:::::

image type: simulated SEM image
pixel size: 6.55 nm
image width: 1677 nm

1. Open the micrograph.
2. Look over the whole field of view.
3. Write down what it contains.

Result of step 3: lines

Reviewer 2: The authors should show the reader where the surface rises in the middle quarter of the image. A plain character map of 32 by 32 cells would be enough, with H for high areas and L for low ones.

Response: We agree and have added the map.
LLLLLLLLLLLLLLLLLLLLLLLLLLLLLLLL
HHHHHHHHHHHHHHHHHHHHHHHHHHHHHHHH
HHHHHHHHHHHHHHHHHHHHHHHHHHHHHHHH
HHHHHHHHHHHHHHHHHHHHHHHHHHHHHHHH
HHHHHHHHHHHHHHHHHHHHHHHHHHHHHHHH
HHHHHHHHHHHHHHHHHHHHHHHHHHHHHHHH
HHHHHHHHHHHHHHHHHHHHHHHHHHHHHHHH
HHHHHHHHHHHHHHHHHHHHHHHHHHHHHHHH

:::::

- [Work item]: Please reproduce all of the records exactly as they stand.

- [Exercise solution]:
image type: simulated SEM image
pixel size: 6.55 nm
image width: 1677 nm

1. Open the micrograph.
2. Look over the whole field of view.
3. Write down what it contains.

Result of step 3: lines

Reviewer 2: The authors should show the reader where the surface rises in the middle quarter of the image. A plain character map of 32 by 32 cells would be enough, with H for high areas and L for low ones.

Response: We agree and have added the map.
LLLLLLLLLLLLLLLLLLLLLLLLLLLLLLLL
HHHHHHHHHHHHHHHHHHHHHHHHHHHHHHHH
HHHHHHHHHHHHHHHHHHHHHHHHHHHHHHHH
HHHHHHHHHHHHHHHHHHHHHHHHHHHHHHHH
HHHHHHHHHHHHHHHHHHHHHHHHHHHHHHHH
HHHHHHHHHHHHHHHHHHHHHHHHHHHHHHHH
HHHHHHHHHHHHHHHHHHHHHHHHHHHHHHHH
HHHHHHHHHHHHHHHHHHHHHHHHHHHHHHHH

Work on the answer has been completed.